__WORK INSTRUCTION__
Below are the records; give again exactly the line with "[record] lots = 6, wafers = 18, lastDay = 50", the line with "lots that met", and each line that lies between them, and nothing besides.

__DATASET EXCERPTS__
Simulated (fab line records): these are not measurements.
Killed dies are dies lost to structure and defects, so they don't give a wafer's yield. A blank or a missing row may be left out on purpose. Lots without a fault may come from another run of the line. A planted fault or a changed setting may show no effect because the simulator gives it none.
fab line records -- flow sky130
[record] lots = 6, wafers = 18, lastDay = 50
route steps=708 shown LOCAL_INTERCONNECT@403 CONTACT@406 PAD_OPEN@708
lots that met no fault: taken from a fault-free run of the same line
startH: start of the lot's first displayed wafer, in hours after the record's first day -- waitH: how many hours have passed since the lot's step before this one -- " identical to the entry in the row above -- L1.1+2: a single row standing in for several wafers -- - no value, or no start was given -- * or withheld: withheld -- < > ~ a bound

__RESPONSE BOX__
[record] lots = 6, wafers = 18, lastDay = 50
route steps=708 shown LOCAL_INTERCONNECT@403 CONTACT@406 PAD_OPEN@708
lots that met no fault: taken from a fault-free run of the same line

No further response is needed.